[[ Data for analysis, beginning ]]
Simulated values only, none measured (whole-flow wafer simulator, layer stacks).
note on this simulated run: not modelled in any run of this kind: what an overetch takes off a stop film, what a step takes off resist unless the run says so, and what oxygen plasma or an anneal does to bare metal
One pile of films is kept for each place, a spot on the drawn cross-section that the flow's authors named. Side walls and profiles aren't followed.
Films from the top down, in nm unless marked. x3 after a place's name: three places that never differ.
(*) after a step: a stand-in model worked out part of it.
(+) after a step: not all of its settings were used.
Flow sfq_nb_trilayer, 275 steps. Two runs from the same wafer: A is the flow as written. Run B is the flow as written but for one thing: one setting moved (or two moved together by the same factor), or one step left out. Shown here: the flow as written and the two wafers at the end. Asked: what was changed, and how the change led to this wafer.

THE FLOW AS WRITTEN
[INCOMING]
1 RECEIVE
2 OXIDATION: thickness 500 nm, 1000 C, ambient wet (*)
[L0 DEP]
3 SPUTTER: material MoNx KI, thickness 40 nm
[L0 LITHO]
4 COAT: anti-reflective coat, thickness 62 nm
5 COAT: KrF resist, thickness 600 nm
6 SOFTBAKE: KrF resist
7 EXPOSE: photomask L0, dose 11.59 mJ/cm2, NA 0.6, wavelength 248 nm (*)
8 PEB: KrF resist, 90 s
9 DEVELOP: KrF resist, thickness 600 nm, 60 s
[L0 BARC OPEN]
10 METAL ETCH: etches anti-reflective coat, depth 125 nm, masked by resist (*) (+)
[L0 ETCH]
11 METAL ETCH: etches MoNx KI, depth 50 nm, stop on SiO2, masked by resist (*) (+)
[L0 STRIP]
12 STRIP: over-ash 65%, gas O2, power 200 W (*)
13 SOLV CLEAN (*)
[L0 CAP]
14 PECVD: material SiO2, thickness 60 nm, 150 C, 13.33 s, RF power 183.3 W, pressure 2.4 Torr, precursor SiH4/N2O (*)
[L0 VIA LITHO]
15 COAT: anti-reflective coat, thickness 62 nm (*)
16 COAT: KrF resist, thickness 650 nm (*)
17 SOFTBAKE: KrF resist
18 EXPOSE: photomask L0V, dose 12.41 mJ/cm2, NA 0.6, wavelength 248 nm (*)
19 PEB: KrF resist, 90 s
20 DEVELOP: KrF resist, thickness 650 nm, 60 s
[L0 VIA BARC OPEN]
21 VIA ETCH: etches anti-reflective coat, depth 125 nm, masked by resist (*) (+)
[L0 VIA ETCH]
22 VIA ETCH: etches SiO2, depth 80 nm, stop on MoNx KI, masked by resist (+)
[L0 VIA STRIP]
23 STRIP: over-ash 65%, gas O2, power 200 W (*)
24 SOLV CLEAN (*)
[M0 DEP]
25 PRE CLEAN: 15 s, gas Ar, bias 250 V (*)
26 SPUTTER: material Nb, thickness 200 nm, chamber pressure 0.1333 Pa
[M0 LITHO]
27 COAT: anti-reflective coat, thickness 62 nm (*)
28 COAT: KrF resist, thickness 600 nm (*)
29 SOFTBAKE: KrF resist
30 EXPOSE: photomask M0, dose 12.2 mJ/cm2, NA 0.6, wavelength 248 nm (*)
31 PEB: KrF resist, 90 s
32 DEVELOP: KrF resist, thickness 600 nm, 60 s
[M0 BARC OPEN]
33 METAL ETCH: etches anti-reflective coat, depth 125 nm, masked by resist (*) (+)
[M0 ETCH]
[[ Data for analysis, end ]]

→ **Task item**:
Your answer should be the lines above, from the line containing "29 SOFTBAKE: KrF resist" up to and including the line containing "33 METAL ETCH: etches", reproduced exactly and with nothing else.

→ **Your solution**:
29 SOFTBAKE: KrF resist
30 EXPOSE: photomask M0, dose 12.2 mJ/cm2, NA 0.6, wavelength 248 nm (*)
31 PEB: KrF resist, 90 s
32 DEVELOP: KrF resist, thickness 600 nm, 60 s
[M0 BARC OPEN]
33 METAL ETCH: etches anti-reflective coat, depth 125 nm, masked by resist (*) (+)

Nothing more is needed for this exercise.